__REQUIRED ACTION__. Print the lines that run from the line with "Height 0 is" to the line with "A width such", keeping both end lines, exactly as they appear in the entries below, and nothing else.

__DATASET__.
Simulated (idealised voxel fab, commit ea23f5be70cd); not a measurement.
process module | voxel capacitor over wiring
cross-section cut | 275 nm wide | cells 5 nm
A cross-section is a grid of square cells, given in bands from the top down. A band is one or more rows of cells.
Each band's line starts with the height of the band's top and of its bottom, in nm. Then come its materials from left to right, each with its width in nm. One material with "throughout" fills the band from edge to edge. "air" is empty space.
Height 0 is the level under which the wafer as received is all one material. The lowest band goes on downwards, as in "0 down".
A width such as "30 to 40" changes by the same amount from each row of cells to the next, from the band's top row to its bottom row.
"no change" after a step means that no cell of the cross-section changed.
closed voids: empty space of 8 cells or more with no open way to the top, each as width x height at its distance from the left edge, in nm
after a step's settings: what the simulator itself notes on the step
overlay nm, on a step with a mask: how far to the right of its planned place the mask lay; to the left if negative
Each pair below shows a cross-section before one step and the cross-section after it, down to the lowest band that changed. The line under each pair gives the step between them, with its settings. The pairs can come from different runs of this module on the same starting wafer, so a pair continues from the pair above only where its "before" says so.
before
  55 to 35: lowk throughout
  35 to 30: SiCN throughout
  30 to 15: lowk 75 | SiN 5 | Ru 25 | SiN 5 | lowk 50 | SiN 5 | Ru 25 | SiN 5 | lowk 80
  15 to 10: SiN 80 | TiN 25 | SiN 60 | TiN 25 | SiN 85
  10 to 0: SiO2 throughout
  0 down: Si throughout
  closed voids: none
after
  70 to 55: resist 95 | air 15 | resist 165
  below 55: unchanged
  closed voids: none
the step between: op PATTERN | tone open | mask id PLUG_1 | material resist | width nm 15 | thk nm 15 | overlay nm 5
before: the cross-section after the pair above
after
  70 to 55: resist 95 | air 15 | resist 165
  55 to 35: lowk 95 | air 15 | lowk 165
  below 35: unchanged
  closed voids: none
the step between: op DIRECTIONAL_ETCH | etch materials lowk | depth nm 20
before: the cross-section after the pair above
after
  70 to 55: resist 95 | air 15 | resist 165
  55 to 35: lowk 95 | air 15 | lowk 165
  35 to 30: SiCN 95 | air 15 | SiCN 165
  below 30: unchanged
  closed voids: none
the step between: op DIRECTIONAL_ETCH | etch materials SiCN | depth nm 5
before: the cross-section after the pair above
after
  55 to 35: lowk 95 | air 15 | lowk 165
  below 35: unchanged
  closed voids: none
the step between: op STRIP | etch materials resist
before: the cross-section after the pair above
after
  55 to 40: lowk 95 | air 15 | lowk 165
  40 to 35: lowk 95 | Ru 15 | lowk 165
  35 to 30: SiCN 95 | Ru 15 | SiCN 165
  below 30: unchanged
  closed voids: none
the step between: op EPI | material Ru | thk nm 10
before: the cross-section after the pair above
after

__TASK RESULT__.
Height 0 is the level under which the wafer as received is all one material. The lowest band goes on downwards, as in "0 down".
A width such as "30 to 40" changes by the same amount from each row of cells to the next, from the band's top row to its bottom row.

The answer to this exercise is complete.